> **SOURCE MATERIAL**
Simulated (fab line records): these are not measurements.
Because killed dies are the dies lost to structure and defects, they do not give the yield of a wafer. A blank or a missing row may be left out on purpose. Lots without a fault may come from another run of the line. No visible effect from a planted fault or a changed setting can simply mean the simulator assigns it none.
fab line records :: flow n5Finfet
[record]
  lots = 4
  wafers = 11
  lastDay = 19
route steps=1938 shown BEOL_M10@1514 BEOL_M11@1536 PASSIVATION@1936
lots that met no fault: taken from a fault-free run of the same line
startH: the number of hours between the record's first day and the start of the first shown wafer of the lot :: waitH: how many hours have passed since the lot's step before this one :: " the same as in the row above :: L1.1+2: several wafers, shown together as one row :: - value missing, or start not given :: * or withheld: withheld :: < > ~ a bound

> **ACTION ITEM**
Extract the lines of the preceding material that run from the line with "wafers = 11" through the line with "lots that met", inclusive, reproducing them exactly and adding nothing.

> **REPLY**
  wafers = 11
  lastDay = 19
route steps=1938 shown BEOL_M10@1514 BEOL_M11@1536 PASSIVATION@1936
lots that met no fault: taken from a fault-free run of the same line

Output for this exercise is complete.